▸ Records shown:
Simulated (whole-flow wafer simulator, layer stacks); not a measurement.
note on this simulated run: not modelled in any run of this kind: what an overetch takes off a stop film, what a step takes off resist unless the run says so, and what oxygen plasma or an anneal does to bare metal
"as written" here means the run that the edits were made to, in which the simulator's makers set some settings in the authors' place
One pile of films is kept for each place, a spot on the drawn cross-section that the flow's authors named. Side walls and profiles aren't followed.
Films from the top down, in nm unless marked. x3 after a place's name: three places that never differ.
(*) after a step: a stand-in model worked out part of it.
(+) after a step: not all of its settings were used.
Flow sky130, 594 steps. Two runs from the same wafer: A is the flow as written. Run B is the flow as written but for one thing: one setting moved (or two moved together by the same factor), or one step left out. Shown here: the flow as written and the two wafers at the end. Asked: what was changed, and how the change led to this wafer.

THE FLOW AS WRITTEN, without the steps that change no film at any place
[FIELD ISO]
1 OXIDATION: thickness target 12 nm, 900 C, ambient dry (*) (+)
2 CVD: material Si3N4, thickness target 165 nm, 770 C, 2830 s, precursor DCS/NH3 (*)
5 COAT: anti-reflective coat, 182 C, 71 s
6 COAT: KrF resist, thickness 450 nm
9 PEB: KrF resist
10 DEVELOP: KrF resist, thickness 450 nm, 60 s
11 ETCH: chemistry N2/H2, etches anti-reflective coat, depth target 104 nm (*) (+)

▸ Required action: Return exactly, and only, the lines from the start of the listing through the line with "(+) after a".

▸ Exercise output:
Simulated (whole-flow wafer simulator, layer stacks); not a measurement.
note on this simulated run: not modelled in any run of this kind: what an overetch takes off a stop film, what a step takes off resist unless the run says so, and what oxygen plasma or an anneal does to bare metal
"as written" here means the run that the edits were made to, in which the simulator's makers set some settings in the authors' place
One pile of films is kept for each place, a spot on the drawn cross-section that the flow's authors named. Side walls and profiles aren't followed.
Films from the top down, in nm unless marked. x3 after a place's name: three places that never differ.
(*) after a step: a stand-in model worked out part of it.
(+) after a step: not all of its settings were used.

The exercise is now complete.